> **Data under study**
****
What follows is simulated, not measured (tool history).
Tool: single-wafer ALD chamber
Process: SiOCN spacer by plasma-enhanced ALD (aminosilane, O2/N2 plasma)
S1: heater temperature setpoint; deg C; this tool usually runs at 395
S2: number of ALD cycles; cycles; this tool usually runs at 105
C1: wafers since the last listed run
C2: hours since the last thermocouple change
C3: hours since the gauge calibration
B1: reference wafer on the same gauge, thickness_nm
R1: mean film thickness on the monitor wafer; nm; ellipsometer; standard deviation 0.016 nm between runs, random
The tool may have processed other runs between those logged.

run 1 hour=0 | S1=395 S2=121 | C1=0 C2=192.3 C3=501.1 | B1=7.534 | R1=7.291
****

Please write the entries out again exactly as they stand.

> **Exercise response**
What follows is simulated, not measured (tool history).
Tool: single-wafer ALD chamber
Process: SiOCN spacer by plasma-enhanced ALD (aminosilane, O2/N2 plasma)
S1: heater temperature setpoint; deg C; this tool usually runs at 395
S2: number of ALD cycles; cycles; this tool usually runs at 105
C1: wafers since the last listed run
C2: hours since the last thermocouple change
C3: hours since the gauge calibration
B1: reference wafer on the same gauge, thickness_nm
R1: mean film thickness on the monitor wafer; nm; ellipsometer; standard deviation 0.016 nm between runs, random
The tool may have processed other runs between those logged.

run 1 hour=0 | S1=395 S2=121 | C1=0 C2=192.3 C3=501.1 | B1=7.534 | R1=7.291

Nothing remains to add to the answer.